*** DATA SECTION Section Begins ***
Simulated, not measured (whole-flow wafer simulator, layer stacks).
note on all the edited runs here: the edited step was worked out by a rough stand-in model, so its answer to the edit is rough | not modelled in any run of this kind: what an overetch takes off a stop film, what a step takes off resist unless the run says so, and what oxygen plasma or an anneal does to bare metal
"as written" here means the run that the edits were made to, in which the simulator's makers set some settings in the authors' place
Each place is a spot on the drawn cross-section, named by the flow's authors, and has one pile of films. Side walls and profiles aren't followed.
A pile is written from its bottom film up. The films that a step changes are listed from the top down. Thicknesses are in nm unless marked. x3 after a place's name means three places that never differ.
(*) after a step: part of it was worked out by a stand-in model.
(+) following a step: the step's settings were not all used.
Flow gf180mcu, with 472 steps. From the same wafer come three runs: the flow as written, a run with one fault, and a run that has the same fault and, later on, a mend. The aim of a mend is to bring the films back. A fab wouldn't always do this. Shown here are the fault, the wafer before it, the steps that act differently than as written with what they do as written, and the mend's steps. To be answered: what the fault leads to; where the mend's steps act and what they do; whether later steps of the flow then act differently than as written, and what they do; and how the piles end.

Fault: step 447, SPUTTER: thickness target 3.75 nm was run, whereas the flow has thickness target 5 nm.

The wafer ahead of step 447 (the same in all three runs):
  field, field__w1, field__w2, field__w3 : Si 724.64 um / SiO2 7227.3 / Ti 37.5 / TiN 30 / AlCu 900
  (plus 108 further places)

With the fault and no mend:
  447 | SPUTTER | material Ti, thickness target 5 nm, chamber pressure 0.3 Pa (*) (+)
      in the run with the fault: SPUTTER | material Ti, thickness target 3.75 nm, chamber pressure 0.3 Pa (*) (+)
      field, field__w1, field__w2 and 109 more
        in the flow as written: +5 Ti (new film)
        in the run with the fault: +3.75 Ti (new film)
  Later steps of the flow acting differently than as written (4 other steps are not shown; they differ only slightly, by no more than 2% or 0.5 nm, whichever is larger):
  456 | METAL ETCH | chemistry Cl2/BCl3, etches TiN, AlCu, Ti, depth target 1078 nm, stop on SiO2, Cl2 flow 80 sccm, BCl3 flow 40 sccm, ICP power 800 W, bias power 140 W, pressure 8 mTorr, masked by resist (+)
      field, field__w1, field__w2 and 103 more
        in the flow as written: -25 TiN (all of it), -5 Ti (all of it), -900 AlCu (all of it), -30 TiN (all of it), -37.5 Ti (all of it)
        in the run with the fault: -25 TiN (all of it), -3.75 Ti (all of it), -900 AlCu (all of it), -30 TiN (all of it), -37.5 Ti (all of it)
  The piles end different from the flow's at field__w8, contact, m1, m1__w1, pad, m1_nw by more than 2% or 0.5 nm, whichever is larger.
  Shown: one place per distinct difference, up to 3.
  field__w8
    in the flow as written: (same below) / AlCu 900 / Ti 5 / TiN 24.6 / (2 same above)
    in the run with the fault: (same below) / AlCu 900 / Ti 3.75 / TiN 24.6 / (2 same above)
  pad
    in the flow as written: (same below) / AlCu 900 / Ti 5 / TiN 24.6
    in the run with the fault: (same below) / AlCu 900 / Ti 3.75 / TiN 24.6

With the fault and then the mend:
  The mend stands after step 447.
*** DATA SECTION Section Ends ***

- [WORK INSTRUCTION]: Write out the records exactly, starting at the first line and stopping after the line that contains "note on all".

- [EXPECTED ANSWER]:
Simulated, not measured (whole-flow wafer simulator, layer stacks).
note on all the edited runs here: the edited step was worked out by a rough stand-in model, so its answer to the edit is rough | not modelled in any run of this kind: what an overetch takes off a stop film, what a step takes off resist unless the run says so, and what oxygen plasma or an anneal does to bare metal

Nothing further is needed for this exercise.